Work task >>
The answer must be the complete listing, reproduced exactly.

Source information >>
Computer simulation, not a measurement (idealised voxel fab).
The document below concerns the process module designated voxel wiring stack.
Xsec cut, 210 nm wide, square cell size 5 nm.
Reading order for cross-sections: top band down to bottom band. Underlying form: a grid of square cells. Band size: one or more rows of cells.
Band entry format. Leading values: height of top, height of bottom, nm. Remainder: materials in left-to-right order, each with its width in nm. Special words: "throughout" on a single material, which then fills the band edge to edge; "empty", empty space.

Task solution >>
Computer simulation, not a measurement (idealised voxel fab).
The document below concerns the process module designated voxel wiring stack.
Xsec cut, 210 nm wide, square cell size 5 nm.
Reading order for cross-sections: top band down to bottom band. Underlying form: a grid of square cells. Band size: one or more rows of cells.
Band entry format. Leading values: height of top, height of bottom, nm. Remainder: materials in left-to-right order, each with its width in nm. Special words: "throughout" on a single material, which then fills the band edge to edge; "empty", empty space.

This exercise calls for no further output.